+++ Entries shown

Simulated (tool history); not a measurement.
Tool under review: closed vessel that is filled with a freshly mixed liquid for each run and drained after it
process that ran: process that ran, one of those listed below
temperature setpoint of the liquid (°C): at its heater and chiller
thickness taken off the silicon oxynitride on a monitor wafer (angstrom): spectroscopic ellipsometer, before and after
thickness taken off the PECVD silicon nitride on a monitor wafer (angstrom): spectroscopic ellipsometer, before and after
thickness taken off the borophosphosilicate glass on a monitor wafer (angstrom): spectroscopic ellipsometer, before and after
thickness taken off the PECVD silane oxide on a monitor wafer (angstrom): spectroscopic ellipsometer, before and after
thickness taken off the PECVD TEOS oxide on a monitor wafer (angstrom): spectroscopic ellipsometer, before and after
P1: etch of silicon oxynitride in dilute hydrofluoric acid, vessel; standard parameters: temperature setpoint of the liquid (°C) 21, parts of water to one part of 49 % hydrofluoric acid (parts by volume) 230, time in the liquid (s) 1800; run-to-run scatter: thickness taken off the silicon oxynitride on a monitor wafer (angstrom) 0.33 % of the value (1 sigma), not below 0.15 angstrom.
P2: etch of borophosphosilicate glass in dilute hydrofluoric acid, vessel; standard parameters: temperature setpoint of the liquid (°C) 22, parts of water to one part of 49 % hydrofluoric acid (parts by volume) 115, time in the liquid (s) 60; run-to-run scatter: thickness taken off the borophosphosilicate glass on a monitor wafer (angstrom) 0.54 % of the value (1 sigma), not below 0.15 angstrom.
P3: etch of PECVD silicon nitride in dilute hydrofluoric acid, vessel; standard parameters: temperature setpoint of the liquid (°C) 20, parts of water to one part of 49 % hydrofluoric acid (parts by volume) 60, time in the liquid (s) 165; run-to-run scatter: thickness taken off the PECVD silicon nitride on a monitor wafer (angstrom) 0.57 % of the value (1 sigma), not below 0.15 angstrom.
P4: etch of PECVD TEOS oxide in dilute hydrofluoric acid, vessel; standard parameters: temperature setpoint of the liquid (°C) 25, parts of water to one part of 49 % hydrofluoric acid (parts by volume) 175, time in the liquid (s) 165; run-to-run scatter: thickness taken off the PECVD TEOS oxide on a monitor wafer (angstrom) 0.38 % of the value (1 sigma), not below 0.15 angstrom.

++++++

**Work item**
An exact copy of the lines above, from the one containing "temperature setpoint of the liquid (°C): at" down to the one containing "P3: etch of" and including both, is the whole answer; retype it and nothing else.

**Task answer**
temperature setpoint of the liquid (°C): at its heater and chiller
thickness taken off the silicon oxynitride on a monitor wafer (angstrom): spectroscopic ellipsometer, before and after
thickness taken off the PECVD silicon nitride on a monitor wafer (angstrom): spectroscopic ellipsometer, before and after
thickness taken off the borophosphosilicate glass on a monitor wafer (angstrom): spectroscopic ellipsometer, before and after
thickness taken off the PECVD silane oxide on a monitor wafer (angstrom): spectroscopic ellipsometer, before and after
thickness taken off the PECVD TEOS oxide on a monitor wafer (angstrom): spectroscopic ellipsometer, before and after
P1: etch of silicon oxynitride in dilute hydrofluoric acid, vessel; standard parameters: temperature setpoint of the liquid (°C) 21, parts of water to one part of 49 % hydrofluoric acid (parts by volume) 230, time in the liquid (s) 1800; run-to-run scatter: thickness taken off the silicon oxynitride on a monitor wafer (angstrom) 0.33 % of the value (1 sigma), not below 0.15 angstrom.
P2: etch of borophosphosilicate glass in dilute hydrofluoric acid, vessel; standard parameters: temperature setpoint of the liquid (°C) 22, parts of water to one part of 49 % hydrofluoric acid (parts by volume) 115, time in the liquid (s) 60; run-to-run scatter: thickness taken off the borophosphosilicate glass on a monitor wafer (angstrom) 0.54 % of the value (1 sigma), not below 0.15 angstrom.
P3: etch of PECVD silicon nitride in dilute hydrofluoric acid, vessel; standard parameters: temperature setpoint of the liquid (°C) 20, parts of water to one part of 49 % hydrofluoric acid (parts by volume) 60, time in the liquid (s) 165; run-to-run scatter: thickness taken off the PECVD silicon nitride on a monitor wafer (angstrom) 0.57 % of the value (1 sigma), not below 0.15 angstrom.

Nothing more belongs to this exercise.